— Exercise —
Reproduce the data that follows precisely.

— Data records —
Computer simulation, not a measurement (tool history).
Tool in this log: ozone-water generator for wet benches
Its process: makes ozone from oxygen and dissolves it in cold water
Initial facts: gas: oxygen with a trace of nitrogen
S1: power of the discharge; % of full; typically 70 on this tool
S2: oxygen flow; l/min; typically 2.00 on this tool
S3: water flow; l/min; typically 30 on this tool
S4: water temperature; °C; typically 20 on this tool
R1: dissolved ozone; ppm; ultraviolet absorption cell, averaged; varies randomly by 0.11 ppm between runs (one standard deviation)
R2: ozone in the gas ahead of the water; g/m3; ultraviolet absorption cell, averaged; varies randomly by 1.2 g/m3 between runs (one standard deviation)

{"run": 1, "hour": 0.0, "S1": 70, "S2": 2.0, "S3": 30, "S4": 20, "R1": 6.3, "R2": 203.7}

— Exercise answer —
Computer simulation, not a measurement (tool history).
Tool in this log: ozone-water generator for wet benches
Its process: makes ozone from oxygen and dissolves it in cold water
Initial facts: gas: oxygen with a trace of nitrogen
S1: power of the discharge; % of full; typically 70 on this tool
S2: oxygen flow; l/min; typically 2.00 on this tool
S3: water flow; l/min; typically 30 on this tool
S4: water temperature; °C; typically 20 on this tool
R1: dissolved ozone; ppm; ultraviolet absorption cell, averaged; varies randomly by 0.11 ppm between runs (one standard deviation)
R2: ozone in the gas ahead of the water; g/m3; ultraviolet absorption cell, averaged; varies randomly by 1.2 g/m3 between runs (one standard deviation)

{"run": 1, "hour": 0.0, "S1": 70, "S2": 2.0, "S3": 30, "S4": 20, "R1": 6.3, "R2": 203.7}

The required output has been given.